| REQUIRED ACTION |
Write out, from the entries below, exactly the lines that run between the lines holding "The tool may" and "working_pa | base_upa |", inclusive, and stop there.

| DATA EXTRACTS |
┌────────
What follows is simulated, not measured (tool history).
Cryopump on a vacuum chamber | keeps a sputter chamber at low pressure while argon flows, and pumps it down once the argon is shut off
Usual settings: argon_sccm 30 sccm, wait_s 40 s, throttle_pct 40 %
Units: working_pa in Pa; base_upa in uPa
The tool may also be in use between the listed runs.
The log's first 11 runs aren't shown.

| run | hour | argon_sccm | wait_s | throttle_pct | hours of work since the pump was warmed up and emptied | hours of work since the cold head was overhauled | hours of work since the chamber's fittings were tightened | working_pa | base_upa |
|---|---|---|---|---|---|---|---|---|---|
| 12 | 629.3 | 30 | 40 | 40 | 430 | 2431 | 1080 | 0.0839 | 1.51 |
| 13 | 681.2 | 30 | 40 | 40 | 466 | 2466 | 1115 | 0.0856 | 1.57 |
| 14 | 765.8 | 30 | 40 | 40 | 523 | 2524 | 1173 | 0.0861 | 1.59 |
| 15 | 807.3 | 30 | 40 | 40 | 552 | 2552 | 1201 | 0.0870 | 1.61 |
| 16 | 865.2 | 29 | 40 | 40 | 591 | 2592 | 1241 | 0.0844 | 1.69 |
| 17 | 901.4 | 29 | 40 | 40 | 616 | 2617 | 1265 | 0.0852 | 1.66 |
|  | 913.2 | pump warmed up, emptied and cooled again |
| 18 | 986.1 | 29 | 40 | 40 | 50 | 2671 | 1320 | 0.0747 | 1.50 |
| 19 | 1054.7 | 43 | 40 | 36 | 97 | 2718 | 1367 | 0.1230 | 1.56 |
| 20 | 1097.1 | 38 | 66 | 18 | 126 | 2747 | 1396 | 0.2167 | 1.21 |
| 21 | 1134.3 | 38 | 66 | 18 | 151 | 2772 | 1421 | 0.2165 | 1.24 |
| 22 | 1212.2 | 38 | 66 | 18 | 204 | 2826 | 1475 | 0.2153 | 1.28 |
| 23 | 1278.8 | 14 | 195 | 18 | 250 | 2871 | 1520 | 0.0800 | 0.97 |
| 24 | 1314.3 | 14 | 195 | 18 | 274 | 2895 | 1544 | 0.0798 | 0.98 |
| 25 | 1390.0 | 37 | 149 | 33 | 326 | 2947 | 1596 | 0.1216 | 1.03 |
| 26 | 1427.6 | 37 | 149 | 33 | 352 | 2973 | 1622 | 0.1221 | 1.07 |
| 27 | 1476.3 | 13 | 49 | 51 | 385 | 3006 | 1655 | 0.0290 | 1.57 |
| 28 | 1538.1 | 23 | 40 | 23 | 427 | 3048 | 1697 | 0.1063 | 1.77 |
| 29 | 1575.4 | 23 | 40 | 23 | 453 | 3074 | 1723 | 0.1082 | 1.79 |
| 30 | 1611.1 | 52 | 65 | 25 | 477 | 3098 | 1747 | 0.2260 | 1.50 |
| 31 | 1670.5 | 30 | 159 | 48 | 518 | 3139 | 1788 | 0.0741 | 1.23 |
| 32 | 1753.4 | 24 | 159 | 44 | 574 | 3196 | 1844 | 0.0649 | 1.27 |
└────────

| TASK OUTPUT |
The tool may also be in use between the listed runs.
The log's first 11 runs aren't shown.

| run | hour | argon_sccm | wait_s | throttle_pct | hours of work since the pump was warmed up and emptied | hours of work since the cold head was overhauled | hours of work since the chamber's fittings were tightened | working_pa | base_upa |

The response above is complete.